[Brief]:
Up to and including the line that contains "SKY_VIA1_SPUTTER_20: material TiN, target", write out each line of the material from its first line, exactly.

[Records provided]:
•••

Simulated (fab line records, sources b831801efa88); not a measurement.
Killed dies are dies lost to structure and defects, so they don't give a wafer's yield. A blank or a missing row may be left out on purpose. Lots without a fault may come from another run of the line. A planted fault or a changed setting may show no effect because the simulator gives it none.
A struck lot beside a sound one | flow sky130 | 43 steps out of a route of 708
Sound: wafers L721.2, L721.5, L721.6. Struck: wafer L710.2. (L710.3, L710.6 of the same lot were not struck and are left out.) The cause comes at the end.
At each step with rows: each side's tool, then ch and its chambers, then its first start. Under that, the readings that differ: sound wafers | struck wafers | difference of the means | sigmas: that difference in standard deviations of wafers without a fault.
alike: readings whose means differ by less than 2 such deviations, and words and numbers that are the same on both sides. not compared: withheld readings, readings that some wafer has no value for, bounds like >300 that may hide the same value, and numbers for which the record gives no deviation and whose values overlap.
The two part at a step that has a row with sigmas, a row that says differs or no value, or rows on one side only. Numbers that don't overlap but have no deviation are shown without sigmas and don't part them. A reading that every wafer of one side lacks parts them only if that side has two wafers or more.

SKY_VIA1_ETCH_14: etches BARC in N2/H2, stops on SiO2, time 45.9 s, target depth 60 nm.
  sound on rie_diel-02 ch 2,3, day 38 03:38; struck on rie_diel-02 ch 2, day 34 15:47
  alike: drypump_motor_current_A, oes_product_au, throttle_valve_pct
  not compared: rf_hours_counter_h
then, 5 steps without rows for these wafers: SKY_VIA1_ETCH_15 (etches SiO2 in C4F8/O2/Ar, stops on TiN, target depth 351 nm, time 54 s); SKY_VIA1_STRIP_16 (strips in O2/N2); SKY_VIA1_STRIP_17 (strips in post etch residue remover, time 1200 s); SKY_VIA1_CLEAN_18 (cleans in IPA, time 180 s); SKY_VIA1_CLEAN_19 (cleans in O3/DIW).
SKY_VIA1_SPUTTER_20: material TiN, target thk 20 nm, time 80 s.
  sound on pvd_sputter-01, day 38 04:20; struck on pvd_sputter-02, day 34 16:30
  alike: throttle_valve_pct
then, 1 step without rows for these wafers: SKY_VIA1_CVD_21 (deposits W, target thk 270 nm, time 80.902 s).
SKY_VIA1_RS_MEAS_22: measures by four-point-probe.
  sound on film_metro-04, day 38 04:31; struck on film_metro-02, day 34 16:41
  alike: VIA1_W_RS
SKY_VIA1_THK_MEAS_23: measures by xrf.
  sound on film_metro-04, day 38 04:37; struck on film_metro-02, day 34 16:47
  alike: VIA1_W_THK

•••

[Written answer]:
Simulated (fab line records, sources b831801efa88); not a measurement.
Killed dies are dies lost to structure and defects, so they don't give a wafer's yield. A blank or a missing row may be left out on purpose. Lots without a fault may come from another run of the line. A planted fault or a changed setting may show no effect because the simulator gives it none.
A struck lot beside a sound one | flow sky130 | 43 steps out of a route of 708
Sound: wafers L721.2, L721.5, L721.6. Struck: wafer L710.2. (L710.3, L710.6 of the same lot were not struck and are left out.) The cause comes at the end.
At each step with rows: each side's tool, then ch and its chambers, then its first start. Under that, the readings that differ: sound wafers | struck wafers | difference of the means | sigmas: that difference in standard deviations of wafers without a fault.
alike: readings whose means differ by less than 2 such deviations, and words and numbers that are the same on both sides. not compared: withheld readings, readings that some wafer has no value for, bounds like >300 that may hide the same value, and numbers for which the record gives no deviation and whose values overlap.
The two part at a step that has a row with sigmas, a row that says differs or no value, or rows on one side only. Numbers that don't overlap but have no deviation are shown without sigmas and don't part them. A reading that every wafer of one side lacks parts them only if that side has two wafers or more.

SKY_VIA1_ETCH_14: etches BARC in N2/H2, stops on SiO2, time 45.9 s, target depth 60 nm.
  sound on rie_diel-02 ch 2,3, day 38 03:38; struck on rie_diel-02 ch 2, day 34 15:47
  alike: drypump_motor_current_A, oes_product_au, throttle_valve_pct
  not compared: rf_hours_counter_h
then, 5 steps without rows for these wafers: SKY_VIA1_ETCH_15 (etches SiO2 in C4F8/O2/Ar, stops on TiN, target depth 351 nm, time 54 s); SKY_VIA1_STRIP_16 (strips in O2/N2); SKY_VIA1_STRIP_17 (strips in post etch residue remover, time 1200 s); SKY_VIA1_CLEAN_18 (cleans in IPA, time 180 s); SKY_VIA1_CLEAN_19 (cleans in O3/DIW).
SKY_VIA1_SPUTTER_20: material TiN, target thk 20 nm, time 80 s.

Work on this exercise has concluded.